MATERIAL SHOWN:
+ + + + +
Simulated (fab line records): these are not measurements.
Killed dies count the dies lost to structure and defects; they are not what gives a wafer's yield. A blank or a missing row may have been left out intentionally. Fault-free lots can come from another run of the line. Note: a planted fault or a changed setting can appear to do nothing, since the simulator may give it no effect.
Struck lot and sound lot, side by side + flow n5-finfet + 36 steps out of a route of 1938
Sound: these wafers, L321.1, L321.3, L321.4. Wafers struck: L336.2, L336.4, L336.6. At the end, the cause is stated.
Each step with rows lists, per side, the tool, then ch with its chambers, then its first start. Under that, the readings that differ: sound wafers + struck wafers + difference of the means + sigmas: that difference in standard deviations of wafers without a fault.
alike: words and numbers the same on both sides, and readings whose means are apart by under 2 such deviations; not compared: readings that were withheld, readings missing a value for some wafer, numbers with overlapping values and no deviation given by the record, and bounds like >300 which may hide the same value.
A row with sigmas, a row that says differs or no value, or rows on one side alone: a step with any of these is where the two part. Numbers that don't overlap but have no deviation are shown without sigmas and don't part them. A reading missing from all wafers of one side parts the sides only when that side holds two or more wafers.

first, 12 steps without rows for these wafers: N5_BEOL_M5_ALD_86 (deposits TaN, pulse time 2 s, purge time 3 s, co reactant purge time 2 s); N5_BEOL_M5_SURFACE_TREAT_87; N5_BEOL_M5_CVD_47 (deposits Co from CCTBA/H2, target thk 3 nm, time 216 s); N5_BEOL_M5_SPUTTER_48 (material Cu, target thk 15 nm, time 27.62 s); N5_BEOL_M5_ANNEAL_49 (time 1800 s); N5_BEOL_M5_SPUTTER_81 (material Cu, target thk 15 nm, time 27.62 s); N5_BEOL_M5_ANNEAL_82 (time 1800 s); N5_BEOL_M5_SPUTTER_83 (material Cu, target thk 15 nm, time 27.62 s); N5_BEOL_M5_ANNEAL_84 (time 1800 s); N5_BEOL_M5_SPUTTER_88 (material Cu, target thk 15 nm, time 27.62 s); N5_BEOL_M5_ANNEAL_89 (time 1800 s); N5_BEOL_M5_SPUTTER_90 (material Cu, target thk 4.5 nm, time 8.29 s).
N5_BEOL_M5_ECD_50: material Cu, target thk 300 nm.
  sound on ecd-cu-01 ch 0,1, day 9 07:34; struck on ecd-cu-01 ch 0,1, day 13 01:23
+ + + + +

EXERCISE: Using the material above, transcribe exactly the lines from the line with "Struck lot and" to the line with "N5_BEOL_M5_ECD_50: material Cu, target"; both count, and nothing else goes in.

TASK ANSWER:
Struck lot and sound lot, side by side + flow n5-finfet + 36 steps out of a route of 1938
Sound: these wafers, L321.1, L321.3, L321.4. Wafers struck: L336.2, L336.4, L336.6. At the end, the cause is stated.
Each step with rows lists, per side, the tool, then ch with its chambers, then its first start. Under that, the readings that differ: sound wafers + struck wafers + difference of the means + sigmas: that difference in standard deviations of wafers without a fault.
alike: words and numbers the same on both sides, and readings whose means are apart by under 2 such deviations; not compared: readings that were withheld, readings missing a value for some wafer, numbers with overlapping values and no deviation given by the record, and bounds like >300 which may hide the same value.
A row with sigmas, a row that says differs or no value, or rows on one side alone: a step with any of these is where the two part. Numbers that don't overlap but have no deviation are shown without sigmas and don't part them. A reading missing from all wafers of one side parts the sides only when that side holds two or more wafers.

first, 12 steps without rows for these wafers: N5_BEOL_M5_ALD_86 (deposits TaN, pulse time 2 s, purge time 3 s, co reactant purge time 2 s); N5_BEOL_M5_SURFACE_TREAT_87; N5_BEOL_M5_CVD_47 (deposits Co from CCTBA/H2, target thk 3 nm, time 216 s); N5_BEOL_M5_SPUTTER_48 (material Cu, target thk 15 nm, time 27.62 s); N5_BEOL_M5_ANNEAL_49 (time 1800 s); N5_BEOL_M5_SPUTTER_81 (material Cu, target thk 15 nm, time 27.62 s); N5_BEOL_M5_ANNEAL_82 (time 1800 s); N5_BEOL_M5_SPUTTER_83 (material Cu, target thk 15 nm, time 27.62 s); N5_BEOL_M5_ANNEAL_84 (time 1800 s); N5_BEOL_M5_SPUTTER_88 (material Cu, target thk 15 nm, time 27.62 s); N5_BEOL_M5_ANNEAL_89 (time 1800 s); N5_BEOL_M5_SPUTTER_90 (material Cu, target thk 4.5 nm, time 8.29 s).
N5_BEOL_M5_ECD_50: material Cu, target thk 300 nm.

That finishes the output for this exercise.